» **Extracted information**:
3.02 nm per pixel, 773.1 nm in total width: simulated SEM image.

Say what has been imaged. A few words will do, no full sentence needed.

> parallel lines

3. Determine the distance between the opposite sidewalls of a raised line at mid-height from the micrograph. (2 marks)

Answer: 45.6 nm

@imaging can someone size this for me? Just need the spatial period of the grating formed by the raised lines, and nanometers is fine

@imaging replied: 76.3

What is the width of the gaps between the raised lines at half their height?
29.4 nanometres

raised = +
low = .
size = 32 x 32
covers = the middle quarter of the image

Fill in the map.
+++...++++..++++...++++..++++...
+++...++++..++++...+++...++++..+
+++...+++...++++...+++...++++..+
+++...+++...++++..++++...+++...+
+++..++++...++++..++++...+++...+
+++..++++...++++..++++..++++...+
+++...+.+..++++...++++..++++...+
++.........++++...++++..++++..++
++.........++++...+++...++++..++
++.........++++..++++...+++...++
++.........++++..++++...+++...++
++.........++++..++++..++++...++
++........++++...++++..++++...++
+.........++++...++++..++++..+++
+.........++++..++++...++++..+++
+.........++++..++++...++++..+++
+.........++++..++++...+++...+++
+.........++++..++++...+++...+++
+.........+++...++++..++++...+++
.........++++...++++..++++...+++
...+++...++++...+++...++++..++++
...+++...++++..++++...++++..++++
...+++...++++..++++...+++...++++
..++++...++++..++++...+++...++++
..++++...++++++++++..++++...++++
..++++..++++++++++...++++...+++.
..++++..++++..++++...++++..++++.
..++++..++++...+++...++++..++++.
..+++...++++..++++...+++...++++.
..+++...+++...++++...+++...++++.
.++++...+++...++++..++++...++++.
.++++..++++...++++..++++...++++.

» **Assigned task**: What are the lines above, starting at the one with "Say what has" and ending at the one with "Answer: 45.6 nm"? Give them again exactly, and only them.

» **Your solution**:
Say what has been imaged. A few words will do, no full sentence needed.

> parallel lines

3. Determine the distance between the opposite sidewalls of a raised line at mid-height from the micrograph. (2 marks)

Answer: 45.6 nm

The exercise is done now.